* **Assignment**: Word for word, restate the lines from the start of the data down to the line with "A sampling plan", both included.

::::::
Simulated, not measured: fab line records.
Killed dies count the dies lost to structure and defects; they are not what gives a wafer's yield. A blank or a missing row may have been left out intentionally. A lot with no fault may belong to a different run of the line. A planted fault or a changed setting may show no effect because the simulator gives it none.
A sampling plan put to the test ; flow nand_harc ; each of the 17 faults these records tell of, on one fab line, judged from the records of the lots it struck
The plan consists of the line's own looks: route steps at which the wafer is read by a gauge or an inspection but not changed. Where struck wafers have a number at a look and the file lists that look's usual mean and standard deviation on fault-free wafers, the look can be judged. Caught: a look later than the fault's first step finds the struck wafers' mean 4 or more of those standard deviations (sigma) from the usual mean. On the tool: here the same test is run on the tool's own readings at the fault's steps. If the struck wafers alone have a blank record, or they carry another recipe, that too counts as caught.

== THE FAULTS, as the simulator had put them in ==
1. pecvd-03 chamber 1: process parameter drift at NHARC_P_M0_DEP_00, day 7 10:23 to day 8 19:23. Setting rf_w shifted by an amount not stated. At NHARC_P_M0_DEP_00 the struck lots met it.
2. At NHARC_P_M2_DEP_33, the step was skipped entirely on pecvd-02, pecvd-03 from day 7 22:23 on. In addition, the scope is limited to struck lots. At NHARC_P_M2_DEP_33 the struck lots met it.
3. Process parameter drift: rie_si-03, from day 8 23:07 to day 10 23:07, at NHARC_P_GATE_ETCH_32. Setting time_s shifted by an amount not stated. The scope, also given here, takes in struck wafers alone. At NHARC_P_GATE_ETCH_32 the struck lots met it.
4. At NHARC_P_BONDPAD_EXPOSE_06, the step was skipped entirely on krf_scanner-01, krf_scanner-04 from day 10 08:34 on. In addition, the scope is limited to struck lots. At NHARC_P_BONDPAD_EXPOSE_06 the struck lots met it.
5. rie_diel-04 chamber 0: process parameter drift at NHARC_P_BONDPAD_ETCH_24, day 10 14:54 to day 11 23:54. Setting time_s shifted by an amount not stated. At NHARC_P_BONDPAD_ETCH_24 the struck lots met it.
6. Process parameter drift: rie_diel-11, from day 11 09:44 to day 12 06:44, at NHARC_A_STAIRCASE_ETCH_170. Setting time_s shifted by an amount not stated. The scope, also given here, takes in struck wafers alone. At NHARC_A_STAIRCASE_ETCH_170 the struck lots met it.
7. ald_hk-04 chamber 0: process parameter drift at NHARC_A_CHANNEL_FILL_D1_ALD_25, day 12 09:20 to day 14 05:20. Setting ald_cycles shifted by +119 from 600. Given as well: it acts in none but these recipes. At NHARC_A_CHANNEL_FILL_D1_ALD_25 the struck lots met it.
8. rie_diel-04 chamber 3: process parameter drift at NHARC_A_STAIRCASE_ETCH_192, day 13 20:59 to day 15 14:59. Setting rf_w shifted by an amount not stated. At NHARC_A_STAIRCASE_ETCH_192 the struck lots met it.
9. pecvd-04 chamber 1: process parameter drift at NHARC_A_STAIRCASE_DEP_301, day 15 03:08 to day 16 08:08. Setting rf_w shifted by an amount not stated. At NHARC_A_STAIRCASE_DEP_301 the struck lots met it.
::::::

* **Worked solution**:
Simulated, not measured: fab line records.
Killed dies count the dies lost to structure and defects; they are not what gives a wafer's yield. A blank or a missing row may have been left out intentionally. A lot with no fault may belong to a different run of the line. A planted fault or a changed setting may show no effect because the simulator gives it none.
A sampling plan put to the test ; flow nand_harc ; each of the 17 faults these records tell of, on one fab line, judged from the records of the lots it struck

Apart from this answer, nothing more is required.